-*-

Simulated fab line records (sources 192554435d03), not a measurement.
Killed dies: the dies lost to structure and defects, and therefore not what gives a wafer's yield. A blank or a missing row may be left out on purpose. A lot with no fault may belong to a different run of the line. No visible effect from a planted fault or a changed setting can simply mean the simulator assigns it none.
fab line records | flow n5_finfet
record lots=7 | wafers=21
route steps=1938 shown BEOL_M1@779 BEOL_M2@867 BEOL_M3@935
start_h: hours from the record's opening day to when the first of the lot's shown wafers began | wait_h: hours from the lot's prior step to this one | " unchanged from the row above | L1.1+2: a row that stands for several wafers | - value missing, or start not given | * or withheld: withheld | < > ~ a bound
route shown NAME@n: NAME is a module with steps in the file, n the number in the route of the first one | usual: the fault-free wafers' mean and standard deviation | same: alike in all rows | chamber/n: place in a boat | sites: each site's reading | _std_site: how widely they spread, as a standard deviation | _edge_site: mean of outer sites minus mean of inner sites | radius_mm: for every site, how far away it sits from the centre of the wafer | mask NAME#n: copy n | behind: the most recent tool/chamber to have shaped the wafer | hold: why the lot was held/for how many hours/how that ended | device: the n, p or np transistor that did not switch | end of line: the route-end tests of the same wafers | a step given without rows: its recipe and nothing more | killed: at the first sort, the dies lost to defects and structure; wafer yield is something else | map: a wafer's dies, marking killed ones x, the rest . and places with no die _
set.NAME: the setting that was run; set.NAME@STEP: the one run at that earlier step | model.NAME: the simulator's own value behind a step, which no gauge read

-*-

EXERCISE: Word for word, restate the data above from its first line down to and including the line with "route steps=1938 shown".

YOUR SOLUTION:
Simulated fab line records (sources 192554435d03), not a measurement.
Killed dies: the dies lost to structure and defects, and therefore not what gives a wafer's yield. A blank or a missing row may be left out on purpose. A lot with no fault may belong to a different run of the line. No visible effect from a planted fault or a changed setting can simply mean the simulator assigns it none.
fab line records | flow n5_finfet
record lots=7 | wafers=21
route steps=1938 shown BEOL_M1@779 BEOL_M2@867 BEOL_M3@935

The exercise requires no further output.